*Activity*. Go through the entries below from the first line and output each one exactly, up to and including the line with "This log may".

*Provided information*.
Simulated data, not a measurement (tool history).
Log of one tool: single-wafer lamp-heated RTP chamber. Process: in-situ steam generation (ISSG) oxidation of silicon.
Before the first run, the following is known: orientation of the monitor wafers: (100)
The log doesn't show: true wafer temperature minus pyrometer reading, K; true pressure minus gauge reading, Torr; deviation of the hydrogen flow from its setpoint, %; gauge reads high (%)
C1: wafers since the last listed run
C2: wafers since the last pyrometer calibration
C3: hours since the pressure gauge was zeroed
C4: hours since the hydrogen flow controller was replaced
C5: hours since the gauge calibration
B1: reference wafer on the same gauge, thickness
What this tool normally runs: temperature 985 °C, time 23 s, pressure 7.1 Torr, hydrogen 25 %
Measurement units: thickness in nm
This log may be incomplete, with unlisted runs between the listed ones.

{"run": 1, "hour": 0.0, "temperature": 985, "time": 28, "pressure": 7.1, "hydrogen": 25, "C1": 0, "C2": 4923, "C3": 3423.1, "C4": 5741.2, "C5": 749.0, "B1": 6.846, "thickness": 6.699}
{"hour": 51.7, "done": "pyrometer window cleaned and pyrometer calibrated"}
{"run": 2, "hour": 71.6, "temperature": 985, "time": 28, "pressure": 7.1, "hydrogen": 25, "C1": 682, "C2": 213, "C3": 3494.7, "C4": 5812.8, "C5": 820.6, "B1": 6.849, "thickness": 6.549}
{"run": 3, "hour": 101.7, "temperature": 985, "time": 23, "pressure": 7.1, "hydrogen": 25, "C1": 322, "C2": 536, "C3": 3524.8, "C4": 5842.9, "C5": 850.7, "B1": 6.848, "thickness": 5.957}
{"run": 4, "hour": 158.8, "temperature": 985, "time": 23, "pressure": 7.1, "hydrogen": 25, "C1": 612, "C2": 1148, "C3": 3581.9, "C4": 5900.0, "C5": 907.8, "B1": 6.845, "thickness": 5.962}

*Exercise output*.
Simulated data, not a measurement (tool history).
Log of one tool: single-wafer lamp-heated RTP chamber. Process: in-situ steam generation (ISSG) oxidation of silicon.
Before the first run, the following is known: orientation of the monitor wafers: (100)
The log doesn't show: true wafer temperature minus pyrometer reading, K; true pressure minus gauge reading, Torr; deviation of the hydrogen flow from its setpoint, %; gauge reads high (%)
C1: wafers since the last listed run
C2: wafers since the last pyrometer calibration
C3: hours since the pressure gauge was zeroed
C4: hours since the hydrogen flow controller was replaced
C5: hours since the gauge calibration
B1: reference wafer on the same gauge, thickness
What this tool normally runs: temperature 985 °C, time 23 s, pressure 7.1 Torr, hydrogen 25 %
Measurement units: thickness in nm
This log may be incomplete, with unlisted runs between the listed ones.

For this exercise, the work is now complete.